Requirement - Set down exactly the first line of the entries and every line after it, through the line with "Each band's line".

Data for review -
- - - -
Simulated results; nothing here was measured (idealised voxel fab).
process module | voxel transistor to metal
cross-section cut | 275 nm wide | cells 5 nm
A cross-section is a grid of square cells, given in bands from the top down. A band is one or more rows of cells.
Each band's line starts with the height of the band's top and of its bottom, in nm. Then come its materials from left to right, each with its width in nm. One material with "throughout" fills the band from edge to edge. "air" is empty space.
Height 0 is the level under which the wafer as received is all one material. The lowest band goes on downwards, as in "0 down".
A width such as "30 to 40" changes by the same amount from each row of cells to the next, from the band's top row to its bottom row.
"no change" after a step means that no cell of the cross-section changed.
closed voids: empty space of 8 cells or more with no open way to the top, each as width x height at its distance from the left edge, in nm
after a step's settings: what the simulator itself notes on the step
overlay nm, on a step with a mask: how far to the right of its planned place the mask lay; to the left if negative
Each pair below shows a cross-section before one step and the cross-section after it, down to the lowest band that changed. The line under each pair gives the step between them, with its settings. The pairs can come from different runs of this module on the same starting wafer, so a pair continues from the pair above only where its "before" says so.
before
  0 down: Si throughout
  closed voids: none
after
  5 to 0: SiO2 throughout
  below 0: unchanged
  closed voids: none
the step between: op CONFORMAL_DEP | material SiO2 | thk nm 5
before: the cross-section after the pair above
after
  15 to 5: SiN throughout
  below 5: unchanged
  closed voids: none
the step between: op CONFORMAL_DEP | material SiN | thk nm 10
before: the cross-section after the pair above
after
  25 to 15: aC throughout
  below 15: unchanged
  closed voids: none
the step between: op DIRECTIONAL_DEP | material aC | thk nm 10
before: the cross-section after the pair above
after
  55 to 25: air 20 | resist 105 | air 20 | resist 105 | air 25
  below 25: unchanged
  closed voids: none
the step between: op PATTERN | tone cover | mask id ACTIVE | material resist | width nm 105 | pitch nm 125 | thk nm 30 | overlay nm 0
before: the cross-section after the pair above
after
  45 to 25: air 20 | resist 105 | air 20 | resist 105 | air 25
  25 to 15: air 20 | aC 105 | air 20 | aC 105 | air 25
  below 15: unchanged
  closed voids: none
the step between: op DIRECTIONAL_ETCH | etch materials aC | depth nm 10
- - - -

Answer box -
Simulated results; nothing here was measured (idealised voxel fab).
process module | voxel transistor to metal
cross-section cut | 275 nm wide | cells 5 nm
A cross-section is a grid of square cells, given in bands from the top down. A band is one or more rows of cells.
Each band's line starts with the height of the band's top and of its bottom, in nm. Then come its materials from left to right, each with its width in nm. One material with "throughout" fills the band from edge to edge. "air" is empty space.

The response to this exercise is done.